DATASET CONTENT –
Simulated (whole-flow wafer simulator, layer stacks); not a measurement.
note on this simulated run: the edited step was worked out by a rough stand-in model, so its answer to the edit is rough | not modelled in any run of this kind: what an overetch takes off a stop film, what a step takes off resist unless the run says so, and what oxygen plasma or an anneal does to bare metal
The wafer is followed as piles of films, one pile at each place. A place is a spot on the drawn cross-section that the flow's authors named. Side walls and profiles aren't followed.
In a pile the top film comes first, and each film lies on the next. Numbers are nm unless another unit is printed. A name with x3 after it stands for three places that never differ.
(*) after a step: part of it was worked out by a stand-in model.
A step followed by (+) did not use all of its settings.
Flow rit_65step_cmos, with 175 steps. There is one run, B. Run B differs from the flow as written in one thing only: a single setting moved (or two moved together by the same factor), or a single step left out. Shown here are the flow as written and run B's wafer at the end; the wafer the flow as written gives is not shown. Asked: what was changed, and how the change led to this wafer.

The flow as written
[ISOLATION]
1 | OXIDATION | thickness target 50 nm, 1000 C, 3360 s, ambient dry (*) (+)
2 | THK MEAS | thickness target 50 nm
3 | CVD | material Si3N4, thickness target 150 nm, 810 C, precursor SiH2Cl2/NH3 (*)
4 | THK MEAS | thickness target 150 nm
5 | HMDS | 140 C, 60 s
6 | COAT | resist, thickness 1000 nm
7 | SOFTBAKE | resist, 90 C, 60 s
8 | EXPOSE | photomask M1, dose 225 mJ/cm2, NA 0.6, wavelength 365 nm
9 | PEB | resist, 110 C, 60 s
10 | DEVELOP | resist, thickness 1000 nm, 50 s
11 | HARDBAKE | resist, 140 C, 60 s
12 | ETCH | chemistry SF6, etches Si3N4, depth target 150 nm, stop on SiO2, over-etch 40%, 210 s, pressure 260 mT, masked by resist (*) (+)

WORK REQUEST –
Would you retype exactly the lines above, from the line with "Flow rit_65step_cmos, with" to the line with "[ISOLATION]", with both end lines kept and nothing more?

TASK RESULT –
Flow rit_65step_cmos, with 175 steps. There is one run, B. Run B differs from the flow as written in one thing only: a single setting moved (or two moved together by the same factor), or a single step left out. Shown here are the flow as written and run B's wafer at the end; the wafer the flow as written gives is not shown. Asked: what was changed, and how the change led to this wafer.

The flow as written
[ISOLATION]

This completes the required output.